Recorded information: Begin
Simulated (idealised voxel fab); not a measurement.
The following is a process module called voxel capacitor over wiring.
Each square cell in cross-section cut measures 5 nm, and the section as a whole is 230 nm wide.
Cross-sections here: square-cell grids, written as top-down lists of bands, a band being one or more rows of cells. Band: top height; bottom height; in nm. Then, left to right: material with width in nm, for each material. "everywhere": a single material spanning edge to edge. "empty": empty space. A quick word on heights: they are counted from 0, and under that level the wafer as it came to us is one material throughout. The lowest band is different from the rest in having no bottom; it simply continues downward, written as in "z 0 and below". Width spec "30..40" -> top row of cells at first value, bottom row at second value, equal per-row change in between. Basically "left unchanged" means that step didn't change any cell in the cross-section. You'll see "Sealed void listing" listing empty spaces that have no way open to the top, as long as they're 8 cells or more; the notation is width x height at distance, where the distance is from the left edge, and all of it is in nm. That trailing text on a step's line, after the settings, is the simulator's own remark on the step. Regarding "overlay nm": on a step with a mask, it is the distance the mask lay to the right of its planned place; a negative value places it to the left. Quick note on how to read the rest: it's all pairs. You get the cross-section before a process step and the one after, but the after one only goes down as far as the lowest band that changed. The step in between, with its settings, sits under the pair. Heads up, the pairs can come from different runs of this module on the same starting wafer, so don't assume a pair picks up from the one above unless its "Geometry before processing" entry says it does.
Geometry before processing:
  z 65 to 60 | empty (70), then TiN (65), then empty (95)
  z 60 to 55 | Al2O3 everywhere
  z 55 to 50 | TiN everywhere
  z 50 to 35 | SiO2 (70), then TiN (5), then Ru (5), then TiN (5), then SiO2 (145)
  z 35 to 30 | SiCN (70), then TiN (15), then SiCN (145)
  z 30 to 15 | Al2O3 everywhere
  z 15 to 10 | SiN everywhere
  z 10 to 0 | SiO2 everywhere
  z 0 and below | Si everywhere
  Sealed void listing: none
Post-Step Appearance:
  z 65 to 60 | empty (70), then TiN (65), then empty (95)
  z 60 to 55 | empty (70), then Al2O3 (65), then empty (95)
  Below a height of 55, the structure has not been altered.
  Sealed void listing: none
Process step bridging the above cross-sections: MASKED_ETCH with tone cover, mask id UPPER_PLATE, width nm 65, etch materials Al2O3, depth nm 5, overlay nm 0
Recorded information: End

### Work instruction
The lines above from the one with "z 60 to 55 | Al2O3 everywhere" through the one with "z 0 and below | Si everywhere" are to be duplicated exactly, ends included, with nothing added.

### Exercise solution
  z 60 to 55 | Al2O3 everywhere
  z 55 to 50 | TiN everywhere
  z 50 to 35 | SiO2 (70), then TiN (5), then Ru (5), then TiN (5), then SiO2 (145)
  z 35 to 30 | SiCN (70), then TiN (15), then SiCN (145)
  z 30 to 15 | Al2O3 everywhere
  z 15 to 10 | SiN everywhere
  z 10 to 0 | SiO2 everywhere
  z 0 and below | Si everywhere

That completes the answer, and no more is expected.